#### Work item
When the line with "Killed dies are" is reached, include it and stop; before that, copy each line of the listing exactly from the first.

#### Given information
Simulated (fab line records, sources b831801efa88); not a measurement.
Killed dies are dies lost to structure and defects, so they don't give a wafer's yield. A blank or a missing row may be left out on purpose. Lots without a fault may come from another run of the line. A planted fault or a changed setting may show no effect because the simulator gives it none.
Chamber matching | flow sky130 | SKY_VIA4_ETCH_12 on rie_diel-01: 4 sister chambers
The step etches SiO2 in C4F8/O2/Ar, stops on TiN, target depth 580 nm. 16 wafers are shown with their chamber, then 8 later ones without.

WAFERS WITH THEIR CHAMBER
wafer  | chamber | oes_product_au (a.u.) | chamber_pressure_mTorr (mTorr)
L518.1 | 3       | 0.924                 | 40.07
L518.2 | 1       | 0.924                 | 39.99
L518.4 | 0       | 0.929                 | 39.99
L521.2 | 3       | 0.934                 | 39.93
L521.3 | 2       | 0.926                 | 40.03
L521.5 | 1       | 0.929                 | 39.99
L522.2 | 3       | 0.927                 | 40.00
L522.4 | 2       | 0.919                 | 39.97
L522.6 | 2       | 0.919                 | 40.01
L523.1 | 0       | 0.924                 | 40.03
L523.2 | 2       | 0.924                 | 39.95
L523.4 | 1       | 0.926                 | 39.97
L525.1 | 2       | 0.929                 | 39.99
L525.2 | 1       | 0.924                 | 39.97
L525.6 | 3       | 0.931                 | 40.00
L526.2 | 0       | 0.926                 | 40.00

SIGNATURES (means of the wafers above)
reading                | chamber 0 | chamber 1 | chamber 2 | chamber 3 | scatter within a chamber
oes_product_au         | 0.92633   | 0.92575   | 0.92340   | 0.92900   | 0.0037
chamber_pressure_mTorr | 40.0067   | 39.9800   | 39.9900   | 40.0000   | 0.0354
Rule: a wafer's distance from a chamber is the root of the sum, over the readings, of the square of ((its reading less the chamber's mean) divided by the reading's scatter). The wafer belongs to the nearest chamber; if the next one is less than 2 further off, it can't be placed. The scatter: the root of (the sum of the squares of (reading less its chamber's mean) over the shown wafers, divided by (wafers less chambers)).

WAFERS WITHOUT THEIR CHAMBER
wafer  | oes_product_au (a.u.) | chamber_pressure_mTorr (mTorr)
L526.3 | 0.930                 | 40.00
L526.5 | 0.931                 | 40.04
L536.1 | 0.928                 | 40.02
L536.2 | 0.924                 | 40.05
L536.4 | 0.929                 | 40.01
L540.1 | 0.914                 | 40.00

#### Expected answer
Simulated (fab line records, sources b831801efa88); not a measurement.
Killed dies are dies lost to structure and defects, so they don't give a wafer's yield. A blank or a missing row may be left out on purpose. Lots without a fault may come from another run of the line. A planted fault or a changed setting may show no effect because the simulator gives it none.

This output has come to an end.